● Required action
Extract the full listing below without altering a single character.

● Supplied information
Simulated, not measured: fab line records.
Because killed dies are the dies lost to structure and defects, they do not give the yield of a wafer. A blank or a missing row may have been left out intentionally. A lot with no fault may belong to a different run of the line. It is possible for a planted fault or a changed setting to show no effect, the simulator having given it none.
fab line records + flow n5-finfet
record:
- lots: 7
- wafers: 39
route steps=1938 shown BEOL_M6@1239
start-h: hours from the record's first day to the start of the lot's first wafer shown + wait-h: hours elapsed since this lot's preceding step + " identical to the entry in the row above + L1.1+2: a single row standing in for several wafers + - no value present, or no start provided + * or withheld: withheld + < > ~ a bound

● Task result
Simulated, not measured: fab line records.
Because killed dies are the dies lost to structure and defects, they do not give the yield of a wafer. A blank or a missing row may have been left out intentionally. A lot with no fault may belong to a different run of the line. It is possible for a planted fault or a changed setting to show no effect, the simulator having given it none.
fab line records + flow n5-finfet
record:
- lots: 7
- wafers: 39
route steps=1938 shown BEOL_M6@1239
start-h: hours from the record's first day to the start of the lot's first wafer shown + wait-h: hours elapsed since this lot's preceding step + " identical to the entry in the row above + L1.1+2: a single row standing in for several wafers + - no value present, or no start provided + * or withheld: withheld + < > ~ a bound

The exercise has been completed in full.